★ ★ ★ ★ ★ ★ ★

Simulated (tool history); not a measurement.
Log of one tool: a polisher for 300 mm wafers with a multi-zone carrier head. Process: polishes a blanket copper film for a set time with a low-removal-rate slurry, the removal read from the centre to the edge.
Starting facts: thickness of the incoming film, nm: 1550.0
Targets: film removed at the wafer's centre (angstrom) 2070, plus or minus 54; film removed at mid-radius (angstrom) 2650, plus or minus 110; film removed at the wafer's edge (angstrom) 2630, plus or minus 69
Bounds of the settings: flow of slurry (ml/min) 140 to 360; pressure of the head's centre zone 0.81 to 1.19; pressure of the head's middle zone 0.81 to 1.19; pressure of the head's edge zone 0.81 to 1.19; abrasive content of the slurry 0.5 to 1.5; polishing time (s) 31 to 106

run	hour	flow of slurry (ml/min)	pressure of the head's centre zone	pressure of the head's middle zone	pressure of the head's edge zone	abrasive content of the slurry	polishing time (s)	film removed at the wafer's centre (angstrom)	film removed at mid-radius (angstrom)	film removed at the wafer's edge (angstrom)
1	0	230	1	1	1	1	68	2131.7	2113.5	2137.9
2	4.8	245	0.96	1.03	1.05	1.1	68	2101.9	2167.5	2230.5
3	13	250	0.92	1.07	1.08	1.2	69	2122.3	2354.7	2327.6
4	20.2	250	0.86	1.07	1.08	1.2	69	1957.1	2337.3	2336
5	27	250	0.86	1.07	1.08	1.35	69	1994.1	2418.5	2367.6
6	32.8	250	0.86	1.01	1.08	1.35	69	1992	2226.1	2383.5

★ ★ ★ ★ ★ ★ ★

*Action item*. Write out the records shown above, exactly as they appear.

*Written reply*.
Simulated (tool history); not a measurement.
Log of one tool: a polisher for 300 mm wafers with a multi-zone carrier head. Process: polishes a blanket copper film for a set time with a low-removal-rate slurry, the removal read from the centre to the edge.
Starting facts: thickness of the incoming film, nm: 1550.0
Targets: film removed at the wafer's centre (angstrom) 2070, plus or minus 54; film removed at mid-radius (angstrom) 2650, plus or minus 110; film removed at the wafer's edge (angstrom) 2630, plus or minus 69
Bounds of the settings: flow of slurry (ml/min) 140 to 360; pressure of the head's centre zone 0.81 to 1.19; pressure of the head's middle zone 0.81 to 1.19; pressure of the head's edge zone 0.81 to 1.19; abrasive content of the slurry 0.5 to 1.5; polishing time (s) 31 to 106

run	hour	flow of slurry (ml/min)	pressure of the head's centre zone	pressure of the head's middle zone	pressure of the head's edge zone	abrasive content of the slurry	polishing time (s)	film removed at the wafer's centre (angstrom)	film removed at mid-radius (angstrom)	film removed at the wafer's edge (angstrom)
1	0	230	1	1	1	1	68	2131.7	2113.5	2137.9
2	4.8	245	0.96	1.03	1.05	1.1	68	2101.9	2167.5	2230.5
3	13	250	0.92	1.07	1.08	1.2	69	2122.3	2354.7	2327.6
4	20.2	250	0.86	1.07	1.08	1.2	69	1957.1	2337.3	2336
5	27	250	0.86	1.07	1.08	1.35	69	1994.1	2418.5	2367.6
6	32.8	250	0.86	1.01	1.08	1.35	69	1992	2226.1	2383.5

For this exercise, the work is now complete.